**REQUIREMENT**
Set the whole listing down again exactly as written.

**ENTRIES PROVIDED**
________
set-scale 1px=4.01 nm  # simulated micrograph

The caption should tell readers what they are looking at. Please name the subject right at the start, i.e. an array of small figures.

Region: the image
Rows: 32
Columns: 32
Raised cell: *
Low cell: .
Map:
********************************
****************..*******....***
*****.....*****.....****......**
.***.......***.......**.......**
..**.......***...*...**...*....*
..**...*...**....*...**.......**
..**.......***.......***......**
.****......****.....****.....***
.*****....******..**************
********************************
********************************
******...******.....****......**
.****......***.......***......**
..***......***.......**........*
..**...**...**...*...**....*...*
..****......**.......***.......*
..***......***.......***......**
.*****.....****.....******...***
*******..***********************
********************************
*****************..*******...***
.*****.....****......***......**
________

**ANSWER SPACE**
set-scale 1px=4.01 nm  # simulated micrograph

The caption should tell readers what they are looking at. Please name the subject right at the start, i.e. an array of small figures.

Region: the image
Rows: 32
Columns: 32
Raised cell: *
Low cell: .
Map:
********************************
****************..*******....***
*****.....*****.....****......**
.***.......***.......**.......**
..**.......***...*...**...*....*
..**...*...**....*...**.......**
..**.......***.......***......**
.****......****.....****.....***
.*****....******..**************
********************************
********************************
******...******.....****......**
.****......***.......***......**
..***......***.......**........*
..**...**...**...*...**....*...*
..****......**.......***.......*
..***......***.......***......**
.*****.....****.....******...***
*******..***********************
********************************
*****************..*******...***
.*****.....****......***......**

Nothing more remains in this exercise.